REQUIRED ACTION>
Transcribe the entries in full, keeping each word as it is.

INFORMATION>
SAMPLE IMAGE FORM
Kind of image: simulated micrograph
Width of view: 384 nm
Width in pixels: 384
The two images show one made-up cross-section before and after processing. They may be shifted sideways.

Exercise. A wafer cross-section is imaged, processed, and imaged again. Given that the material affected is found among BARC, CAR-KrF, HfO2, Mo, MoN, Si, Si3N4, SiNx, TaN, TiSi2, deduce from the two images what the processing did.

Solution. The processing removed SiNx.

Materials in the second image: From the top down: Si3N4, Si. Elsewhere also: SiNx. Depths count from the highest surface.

WRITTEN SOLUTION>
SAMPLE IMAGE FORM
Kind of image: simulated micrograph
Width of view: 384 nm
Width in pixels: 384
The two images show one made-up cross-section before and after processing. They may be shifted sideways.

Exercise. A wafer cross-section is imaged, processed, and imaged again. Given that the material affected is found among BARC, CAR-KrF, HfO2, Mo, MoN, Si, Si3N4, SiNx, TaN, TiSi2, deduce from the two images what the processing did.

Solution. The processing removed SiNx.

Materials in the second image: From the top down: Si3N4, Si. Elsewhere also: SiNx. Depths count from the highest surface.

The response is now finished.